-- Brief --
The response must consist of every line of the listing, reproduced verbatim.

-- Record excerpts --
--- START ---

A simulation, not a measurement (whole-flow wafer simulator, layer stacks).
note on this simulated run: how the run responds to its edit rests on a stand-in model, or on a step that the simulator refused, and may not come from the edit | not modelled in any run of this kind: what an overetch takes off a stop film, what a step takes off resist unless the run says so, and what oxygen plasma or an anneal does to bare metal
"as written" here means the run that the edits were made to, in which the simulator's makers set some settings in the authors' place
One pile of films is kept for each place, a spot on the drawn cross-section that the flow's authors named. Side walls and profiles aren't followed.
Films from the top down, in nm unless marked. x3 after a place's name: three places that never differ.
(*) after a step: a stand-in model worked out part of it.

--- END ---

-- Expected answer --
A simulation, not a measurement (whole-flow wafer simulator, layer stacks).
note on this simulated run: how the run responds to its edit rests on a stand-in model, or on a step that the simulator refused, and may not come from the edit | not modelled in any run of this kind: what an overetch takes off a stop film, what a step takes off resist unless the run says so, and what oxygen plasma or an anneal does to bare metal
"as written" here means the run that the edits were made to, in which the simulator's makers set some settings in the authors' place
One pile of films is kept for each place, a spot on the drawn cross-section that the flow's authors named. Side walls and profiles aren't followed.
Films from the top down, in nm unless marked. x3 after a place's name: three places that never differ.
(*) after a step: a stand-in model worked out part of it.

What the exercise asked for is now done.